» **WORK REQUEST**
Below are the entries. Transcribe exactly the lines from the one with "step 15, RECEIVE" through the one with "step 36, DEVELOP (developer TMAH-0.26N, 60 s)", ends included, and leave out all others.

SOURCE DATA Block Start
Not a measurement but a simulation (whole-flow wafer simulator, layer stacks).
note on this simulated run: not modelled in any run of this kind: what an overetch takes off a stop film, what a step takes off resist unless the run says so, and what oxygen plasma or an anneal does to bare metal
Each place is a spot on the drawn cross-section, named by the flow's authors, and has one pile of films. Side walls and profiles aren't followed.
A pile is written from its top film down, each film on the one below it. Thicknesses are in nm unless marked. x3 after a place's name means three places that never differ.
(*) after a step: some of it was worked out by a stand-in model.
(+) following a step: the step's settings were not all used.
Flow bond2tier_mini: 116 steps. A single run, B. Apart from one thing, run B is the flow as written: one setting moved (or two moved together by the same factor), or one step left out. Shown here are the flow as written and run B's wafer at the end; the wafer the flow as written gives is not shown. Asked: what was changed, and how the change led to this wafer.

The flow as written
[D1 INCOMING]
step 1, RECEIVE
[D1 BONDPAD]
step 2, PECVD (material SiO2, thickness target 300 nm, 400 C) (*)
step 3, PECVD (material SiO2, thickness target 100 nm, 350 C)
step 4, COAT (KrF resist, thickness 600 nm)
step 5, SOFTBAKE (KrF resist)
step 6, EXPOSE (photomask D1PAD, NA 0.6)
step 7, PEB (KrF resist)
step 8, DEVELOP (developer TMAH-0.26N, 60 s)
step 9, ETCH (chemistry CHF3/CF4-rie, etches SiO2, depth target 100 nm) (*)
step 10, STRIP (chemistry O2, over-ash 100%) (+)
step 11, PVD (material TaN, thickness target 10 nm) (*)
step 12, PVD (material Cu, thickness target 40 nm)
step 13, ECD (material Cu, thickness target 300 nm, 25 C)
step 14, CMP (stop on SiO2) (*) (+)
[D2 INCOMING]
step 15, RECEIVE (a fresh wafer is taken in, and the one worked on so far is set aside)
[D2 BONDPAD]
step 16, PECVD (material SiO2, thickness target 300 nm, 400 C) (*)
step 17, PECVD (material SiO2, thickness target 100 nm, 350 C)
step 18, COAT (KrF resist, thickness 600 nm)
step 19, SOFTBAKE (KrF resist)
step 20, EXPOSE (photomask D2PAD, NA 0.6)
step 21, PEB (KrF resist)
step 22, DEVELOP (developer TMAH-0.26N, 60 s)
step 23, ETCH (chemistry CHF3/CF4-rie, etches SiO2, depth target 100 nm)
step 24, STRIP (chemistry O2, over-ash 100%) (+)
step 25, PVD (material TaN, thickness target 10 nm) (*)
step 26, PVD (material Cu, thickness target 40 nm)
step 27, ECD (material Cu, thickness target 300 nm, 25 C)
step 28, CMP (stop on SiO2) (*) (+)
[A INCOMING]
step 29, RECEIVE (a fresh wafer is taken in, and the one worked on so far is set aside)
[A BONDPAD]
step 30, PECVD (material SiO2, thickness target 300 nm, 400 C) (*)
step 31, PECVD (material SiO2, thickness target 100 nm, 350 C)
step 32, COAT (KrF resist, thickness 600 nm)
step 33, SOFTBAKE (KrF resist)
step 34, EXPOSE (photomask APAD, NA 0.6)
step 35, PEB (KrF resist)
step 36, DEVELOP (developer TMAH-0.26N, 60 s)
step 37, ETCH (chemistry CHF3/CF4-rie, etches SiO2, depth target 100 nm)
SOURCE DATA Block End

» **YOUR SOLUTION**
step 15, RECEIVE (a fresh wafer is taken in, and the one worked on so far is set aside)
[D2 BONDPAD]
step 16, PECVD (material SiO2, thickness target 300 nm, 400 C) (*)
step 17, PECVD (material SiO2, thickness target 100 nm, 350 C)
step 18, COAT (KrF resist, thickness 600 nm)
step 19, SOFTBAKE (KrF resist)
step 20, EXPOSE (photomask D2PAD, NA 0.6)
step 21, PEB (KrF resist)
step 22, DEVELOP (developer TMAH-0.26N, 60 s)
step 23, ETCH (chemistry CHF3/CF4-rie, etches SiO2, depth target 100 nm)
step 24, STRIP (chemistry O2, over-ash 100%) (+)
step 25, PVD (material TaN, thickness target 10 nm) (*)
step 26, PVD (material Cu, thickness target 40 nm)
step 27, ECD (material Cu, thickness target 300 nm, 25 C)
step 28, CMP (stop on SiO2) (*) (+)
[A INCOMING]
step 29, RECEIVE (a fresh wafer is taken in, and the one worked on so far is set aside)
[A BONDPAD]
step 30, PECVD (material SiO2, thickness target 300 nm, 400 C) (*)
step 31, PECVD (material SiO2, thickness target 100 nm, 350 C)
step 32, COAT (KrF resist, thickness 600 nm)
step 33, SOFTBAKE (KrF resist)
step 34, EXPOSE (photomask APAD, NA 0.6)
step 35, PEB (KrF resist)
step 36, DEVELOP (developer TMAH-0.26N, 60 s)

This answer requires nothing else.